[EXERCISE DATA — start]
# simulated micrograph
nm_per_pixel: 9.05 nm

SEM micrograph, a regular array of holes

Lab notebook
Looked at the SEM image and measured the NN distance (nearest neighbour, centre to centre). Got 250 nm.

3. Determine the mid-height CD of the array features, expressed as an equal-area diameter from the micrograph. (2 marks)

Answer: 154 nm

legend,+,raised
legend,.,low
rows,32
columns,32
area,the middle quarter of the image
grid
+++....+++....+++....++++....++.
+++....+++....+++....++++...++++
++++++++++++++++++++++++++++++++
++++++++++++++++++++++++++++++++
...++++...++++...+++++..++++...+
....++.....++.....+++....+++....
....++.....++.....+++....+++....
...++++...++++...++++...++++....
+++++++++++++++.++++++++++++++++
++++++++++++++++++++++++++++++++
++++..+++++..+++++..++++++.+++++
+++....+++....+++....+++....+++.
[EXERCISE DATA — finish]

WORK INSTRUCTION:
Print all of the entries again, exactly as written.

EXERCISE RESULT:
# simulated micrograph
nm_per_pixel: 9.05 nm

SEM micrograph, a regular array of holes

Lab notebook
Looked at the SEM image and measured the NN distance (nearest neighbour, centre to centre). Got 250 nm.

3. Determine the mid-height CD of the array features, expressed as an equal-area diameter from the micrograph. (2 marks)

Answer: 154 nm

legend,+,raised
legend,.,low
rows,32
columns,32
area,the middle quarter of the image
grid
+++....+++....+++....++++....++.
+++....+++....+++....++++...++++
++++++++++++++++++++++++++++++++
++++++++++++++++++++++++++++++++
...++++...++++...+++++..++++...+
....++.....++.....+++....+++....
....++.....++.....+++....+++....
...++++...++++...++++...++++....
+++++++++++++++.++++++++++++++++
++++++++++++++++++++++++++++++++
++++..+++++..+++++..++++++.+++++
+++....+++....+++....+++....+++.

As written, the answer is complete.